** Supplied material follows **

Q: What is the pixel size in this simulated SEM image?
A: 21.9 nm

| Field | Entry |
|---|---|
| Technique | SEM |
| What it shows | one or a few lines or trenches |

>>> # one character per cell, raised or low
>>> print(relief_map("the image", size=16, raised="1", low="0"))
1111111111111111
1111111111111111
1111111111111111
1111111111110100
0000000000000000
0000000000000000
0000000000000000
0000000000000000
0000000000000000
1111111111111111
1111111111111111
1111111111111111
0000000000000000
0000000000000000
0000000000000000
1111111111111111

** End of Supplied material **

## Assignment:
In the records above, find the line containing "1111111111110100" and restate word for word every line from the first through that one.

## Answer area:
Q: What is the pixel size in this simulated SEM image?
A: 21.9 nm

| Field | Entry |
|---|---|
| Technique | SEM |
| What it shows | one or a few lines or trenches |

>>> # one character per cell, raised or low
>>> print(relief_map("the image", size=16, raised="1", low="0"))
1111111111111111
1111111111111111
1111111111111111
1111111111110100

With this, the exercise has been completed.